─── LISTED ENTRIES ───

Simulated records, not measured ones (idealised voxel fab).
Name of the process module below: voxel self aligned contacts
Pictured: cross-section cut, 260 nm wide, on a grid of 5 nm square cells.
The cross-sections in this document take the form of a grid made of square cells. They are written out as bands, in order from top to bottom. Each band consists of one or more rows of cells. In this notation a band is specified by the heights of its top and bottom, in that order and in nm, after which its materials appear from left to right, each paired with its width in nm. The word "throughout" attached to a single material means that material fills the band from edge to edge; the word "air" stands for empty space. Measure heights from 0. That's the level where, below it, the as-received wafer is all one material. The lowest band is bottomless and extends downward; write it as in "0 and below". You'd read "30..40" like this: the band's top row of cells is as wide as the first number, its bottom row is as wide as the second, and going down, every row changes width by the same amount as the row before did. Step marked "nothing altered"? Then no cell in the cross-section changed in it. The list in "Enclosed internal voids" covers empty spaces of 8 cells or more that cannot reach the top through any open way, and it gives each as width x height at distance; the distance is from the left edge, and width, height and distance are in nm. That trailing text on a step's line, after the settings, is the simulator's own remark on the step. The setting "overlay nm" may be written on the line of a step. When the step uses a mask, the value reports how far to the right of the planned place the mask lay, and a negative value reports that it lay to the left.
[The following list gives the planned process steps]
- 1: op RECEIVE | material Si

───

Your reply must be the entries above, returned word for word.

Simulated records, not measured ones (idealised voxel fab).
Name of the process module below: voxel self aligned contacts
Pictured: cross-section cut, 260 nm wide, on a grid of 5 nm square cells.
The cross-sections in this document take the form of a grid made of square cells. They are written out as bands, in order from top to bottom. Each band consists of one or more rows of cells. In this notation a band is specified by the heights of its top and bottom, in that order and in nm, after which its materials appear from left to right, each paired with its width in nm. The word "throughout" attached to a single material means that material fills the band from edge to edge; the word "air" stands for empty space. Measure heights from 0. That's the level where, below it, the as-received wafer is all one material. The lowest band is bottomless and extends downward; write it as in "0 and below". You'd read "30..40" like this: the band's top row of cells is as wide as the first number, its bottom row is as wide as the second, and going down, every row changes width by the same amount as the row before did. Step marked "nothing altered"? Then no cell in the cross-section changed in it. The list in "Enclosed internal voids" covers empty spaces of 8 cells or more that cannot reach the top through any open way, and it gives each as width x height at distance; the distance is from the left edge, and width, height and distance are in nm. That trailing text on a step's line, after the settings, is the simulator's own remark on the step. The setting "overlay nm" may be written on the line of a step. When the step uses a mask, the value reports how far to the right of the planned place the mask lay, and a negative value reports that it lay to the left.
[The following list gives the planned process steps]
- 1: op RECEIVE | material Si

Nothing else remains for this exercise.